**REQUIREMENT**
Every line below needs to be reproduced exactly.

**MATERIAL SHOWN**
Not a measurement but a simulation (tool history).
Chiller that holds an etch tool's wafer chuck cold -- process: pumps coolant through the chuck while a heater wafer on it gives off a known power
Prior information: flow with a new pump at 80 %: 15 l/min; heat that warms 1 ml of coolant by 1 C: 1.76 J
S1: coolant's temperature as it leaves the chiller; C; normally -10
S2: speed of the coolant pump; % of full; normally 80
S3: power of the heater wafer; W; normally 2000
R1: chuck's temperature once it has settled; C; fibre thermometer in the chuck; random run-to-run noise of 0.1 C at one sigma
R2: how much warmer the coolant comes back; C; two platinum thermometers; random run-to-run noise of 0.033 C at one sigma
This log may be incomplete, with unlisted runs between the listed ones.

**TASK SOLUTION**
Not a measurement but a simulation (tool history).
Chiller that holds an etch tool's wafer chuck cold -- process: pumps coolant through the chuck while a heater wafer on it gives off a known power
Prior information: flow with a new pump at 80 %: 15 l/min; heat that warms 1 ml of coolant by 1 C: 1.76 J
S1: coolant's temperature as it leaves the chiller; C; normally -10
S2: speed of the coolant pump; % of full; normally 80
S3: power of the heater wafer; W; normally 2000
R1: chuck's temperature once it has settled; C; fibre thermometer in the chuck; random run-to-run noise of 0.1 C at one sigma
R2: how much warmer the coolant comes back; C; two platinum thermometers; random run-to-run noise of 0.033 C at one sigma
This log may be incomplete, with unlisted runs between the listed ones.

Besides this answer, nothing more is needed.